Requirement
Provide an exact copy of the lines from the beginning of the records through the line that includes "The numbers of", and of no others.

⁂

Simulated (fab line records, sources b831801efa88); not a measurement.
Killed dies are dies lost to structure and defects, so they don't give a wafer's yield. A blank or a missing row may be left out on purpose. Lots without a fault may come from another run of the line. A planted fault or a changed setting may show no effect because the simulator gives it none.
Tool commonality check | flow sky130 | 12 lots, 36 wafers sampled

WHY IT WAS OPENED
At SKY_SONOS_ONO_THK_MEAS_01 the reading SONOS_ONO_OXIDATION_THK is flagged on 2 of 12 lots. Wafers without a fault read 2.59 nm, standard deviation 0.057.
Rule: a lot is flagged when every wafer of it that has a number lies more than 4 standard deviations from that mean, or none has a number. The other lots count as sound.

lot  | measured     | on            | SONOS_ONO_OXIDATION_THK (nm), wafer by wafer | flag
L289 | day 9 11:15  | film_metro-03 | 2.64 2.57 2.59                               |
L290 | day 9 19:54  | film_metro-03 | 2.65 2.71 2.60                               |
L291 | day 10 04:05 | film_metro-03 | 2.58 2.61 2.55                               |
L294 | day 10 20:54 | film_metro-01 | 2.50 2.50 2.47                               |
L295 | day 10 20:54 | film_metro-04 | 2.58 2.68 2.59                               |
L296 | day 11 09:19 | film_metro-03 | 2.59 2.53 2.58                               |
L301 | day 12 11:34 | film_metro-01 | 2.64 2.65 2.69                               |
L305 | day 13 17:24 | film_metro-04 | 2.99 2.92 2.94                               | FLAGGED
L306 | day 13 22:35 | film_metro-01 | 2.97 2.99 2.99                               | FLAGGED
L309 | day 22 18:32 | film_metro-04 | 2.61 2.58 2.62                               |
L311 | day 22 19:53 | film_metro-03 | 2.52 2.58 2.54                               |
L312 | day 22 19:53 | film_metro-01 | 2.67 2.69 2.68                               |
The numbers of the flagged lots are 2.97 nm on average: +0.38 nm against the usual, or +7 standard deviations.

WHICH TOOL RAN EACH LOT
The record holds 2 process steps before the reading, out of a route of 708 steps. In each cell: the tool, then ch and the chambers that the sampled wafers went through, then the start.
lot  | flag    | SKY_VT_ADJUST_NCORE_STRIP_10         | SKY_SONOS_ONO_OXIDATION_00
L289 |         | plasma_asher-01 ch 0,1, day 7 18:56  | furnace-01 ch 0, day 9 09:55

⁂

Response
Simulated (fab line records, sources b831801efa88); not a measurement.
Killed dies are dies lost to structure and defects, so they don't give a wafer's yield. A blank or a missing row may be left out on purpose. Lots without a fault may come from another run of the line. A planted fault or a changed setting may show no effect because the simulator gives it none.
Tool commonality check | flow sky130 | 12 lots, 36 wafers sampled

WHY IT WAS OPENED
At SKY_SONOS_ONO_THK_MEAS_01 the reading SONOS_ONO_OXIDATION_THK is flagged on 2 of 12 lots. Wafers without a fault read 2.59 nm, standard deviation 0.057.
Rule: a lot is flagged when every wafer of it that has a number lies more than 4 standard deviations from that mean, or none has a number. The other lots count as sound.

lot  | measured     | on            | SONOS_ONO_OXIDATION_THK (nm), wafer by wafer | flag
L289 | day 9 11:15  | film_metro-03 | 2.64 2.57 2.59                               |
L290 | day 9 19:54  | film_metro-03 | 2.65 2.71 2.60                               |
L291 | day 10 04:05 | film_metro-03 | 2.58 2.61 2.55                               |
L294 | day 10 20:54 | film_metro-01 | 2.50 2.50 2.47                               |
L295 | day 10 20:54 | film_metro-04 | 2.58 2.68 2.59                               |
L296 | day 11 09:19 | film_metro-03 | 2.59 2.53 2.58                               |
L301 | day 12 11:34 | film_metro-01 | 2.64 2.65 2.69                               |
L305 | day 13 17:24 | film_metro-04 | 2.99 2.92 2.94                               | FLAGGED
L306 | day 13 22:35 | film_metro-01 | 2.97 2.99 2.99                               | FLAGGED
L309 | day 22 18:32 | film_metro-04 | 2.61 2.58 2.62                               |
L311 | day 22 19:53 | film_metro-03 | 2.52 2.58 2.54                               |
L312 | day 22 19:53 | film_metro-01 | 2.67 2.69 2.68                               |
The numbers of the flagged lots are 2.97 nm on average: +0.38 nm against the usual, or +7 standard deviations.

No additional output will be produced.